Exercise:
Within the material below, transcribe exactly the lines from the one holding "note on this" through the one holding "Each place is", keeping both ends and skipping the rest.

Data extracts:
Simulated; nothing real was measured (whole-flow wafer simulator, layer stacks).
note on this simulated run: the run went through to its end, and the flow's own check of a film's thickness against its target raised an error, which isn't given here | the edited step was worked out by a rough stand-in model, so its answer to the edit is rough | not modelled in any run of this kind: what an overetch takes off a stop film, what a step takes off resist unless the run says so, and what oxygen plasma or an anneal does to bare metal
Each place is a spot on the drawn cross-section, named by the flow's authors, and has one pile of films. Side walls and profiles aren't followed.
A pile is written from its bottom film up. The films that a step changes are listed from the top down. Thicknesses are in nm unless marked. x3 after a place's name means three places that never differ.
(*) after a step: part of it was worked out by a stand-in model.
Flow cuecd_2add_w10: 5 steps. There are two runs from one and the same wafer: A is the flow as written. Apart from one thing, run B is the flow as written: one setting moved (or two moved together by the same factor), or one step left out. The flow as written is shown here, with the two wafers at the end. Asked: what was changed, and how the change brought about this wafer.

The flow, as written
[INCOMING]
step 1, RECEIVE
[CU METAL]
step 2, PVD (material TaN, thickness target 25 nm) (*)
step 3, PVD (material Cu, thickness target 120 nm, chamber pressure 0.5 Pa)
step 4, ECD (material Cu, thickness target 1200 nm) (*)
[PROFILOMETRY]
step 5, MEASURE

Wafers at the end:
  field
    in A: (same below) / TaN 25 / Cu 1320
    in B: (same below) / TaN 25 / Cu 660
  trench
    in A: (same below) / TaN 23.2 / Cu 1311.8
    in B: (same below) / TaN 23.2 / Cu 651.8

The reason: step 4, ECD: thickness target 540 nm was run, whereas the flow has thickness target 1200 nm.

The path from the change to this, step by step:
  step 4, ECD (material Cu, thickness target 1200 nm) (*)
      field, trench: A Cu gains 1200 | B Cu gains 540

Response:
note on this simulated run: the run went through to its end, and the flow's own check of a film's thickness against its target raised an error, which isn't given here | the edited step was worked out by a rough stand-in model, so its answer to the edit is rough | not modelled in any run of this kind: what an overetch takes off a stop film, what a step takes off resist unless the run says so, and what oxygen plasma or an anneal does to bare metal
Each place is a spot on the drawn cross-section, named by the flow's authors, and has one pile of films. Side walls and profiles aren't followed.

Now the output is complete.